**BRIEF:**
Could you restate word for word every line of the records below, from the first one to the one holding "Answer: lines"?

**PROVIDED RECORDS:**
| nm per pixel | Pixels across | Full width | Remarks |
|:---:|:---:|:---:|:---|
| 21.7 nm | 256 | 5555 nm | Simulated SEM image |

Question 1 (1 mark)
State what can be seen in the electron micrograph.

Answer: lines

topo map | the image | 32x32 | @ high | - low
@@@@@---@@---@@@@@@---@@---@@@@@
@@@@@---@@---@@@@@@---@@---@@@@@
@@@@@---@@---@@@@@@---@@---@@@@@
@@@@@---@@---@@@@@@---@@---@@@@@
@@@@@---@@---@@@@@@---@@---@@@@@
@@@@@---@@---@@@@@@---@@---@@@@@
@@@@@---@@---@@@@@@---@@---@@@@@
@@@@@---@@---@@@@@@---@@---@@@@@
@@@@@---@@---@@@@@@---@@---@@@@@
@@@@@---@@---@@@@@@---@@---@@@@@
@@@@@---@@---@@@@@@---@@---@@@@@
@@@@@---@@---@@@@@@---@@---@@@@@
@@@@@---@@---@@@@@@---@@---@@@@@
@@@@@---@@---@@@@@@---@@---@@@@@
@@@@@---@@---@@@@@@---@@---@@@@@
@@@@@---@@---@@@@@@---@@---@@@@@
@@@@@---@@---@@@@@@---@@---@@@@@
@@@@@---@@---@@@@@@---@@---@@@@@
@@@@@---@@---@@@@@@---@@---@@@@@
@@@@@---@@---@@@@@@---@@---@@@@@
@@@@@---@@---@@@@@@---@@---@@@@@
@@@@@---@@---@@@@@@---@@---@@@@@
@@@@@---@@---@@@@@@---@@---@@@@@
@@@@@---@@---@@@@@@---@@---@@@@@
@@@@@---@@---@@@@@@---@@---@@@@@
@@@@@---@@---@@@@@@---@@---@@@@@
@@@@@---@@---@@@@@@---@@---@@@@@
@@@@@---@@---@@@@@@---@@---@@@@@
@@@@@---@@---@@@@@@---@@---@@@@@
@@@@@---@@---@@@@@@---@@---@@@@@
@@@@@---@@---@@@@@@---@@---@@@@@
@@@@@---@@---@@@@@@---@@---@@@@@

**WRITTEN ANSWER:**
| nm per pixel | Pixels across | Full width | Remarks |
|:---:|:---:|:---:|:---|
| 21.7 nm | 256 | 5555 nm | Simulated SEM image |

Question 1 (1 mark)
State what can be seen in the electron micrograph.

Answer: lines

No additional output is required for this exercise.